> _Brief_
Below are the records; they must be reproduced verbatim.

> _Data section_
━━━━━━━━━━━━━━━━━━━━━━━━━━━━━━
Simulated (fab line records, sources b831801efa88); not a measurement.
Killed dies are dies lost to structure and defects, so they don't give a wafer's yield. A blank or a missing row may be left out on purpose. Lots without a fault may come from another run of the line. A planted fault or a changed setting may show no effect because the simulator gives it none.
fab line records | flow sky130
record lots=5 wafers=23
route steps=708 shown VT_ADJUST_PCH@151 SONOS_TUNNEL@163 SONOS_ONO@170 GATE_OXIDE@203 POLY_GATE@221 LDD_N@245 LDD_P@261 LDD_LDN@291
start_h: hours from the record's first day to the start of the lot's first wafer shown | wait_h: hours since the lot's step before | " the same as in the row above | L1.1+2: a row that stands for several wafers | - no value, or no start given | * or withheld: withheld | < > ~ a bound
━━━━━━━━━━━━━━━━━━━━━━━━━━━━━━

> _Your solution_
Simulated (fab line records, sources b831801efa88); not a measurement.
Killed dies are dies lost to structure and defects, so they don't give a wafer's yield. A blank or a missing row may be left out on purpose. Lots without a fault may come from another run of the line. A planted fault or a changed setting may show no effect because the simulator gives it none.
fab line records | flow sky130
record lots=5 wafers=23
route steps=708 shown VT_ADJUST_PCH@151 SONOS_TUNNEL@163 SONOS_ONO@170 GATE_OXIDE@203 POLY_GATE@221 LDD_N@245 LDD_P@261 LDD_LDN@291
start_h: hours from the record's first day to the start of the lot's first wafer shown | wait_h: hours since the lot's step before | " the same as in the row above | L1.1+2: a row that stands for several wafers | - no value, or no start given | * or withheld: withheld | < > ~ a bound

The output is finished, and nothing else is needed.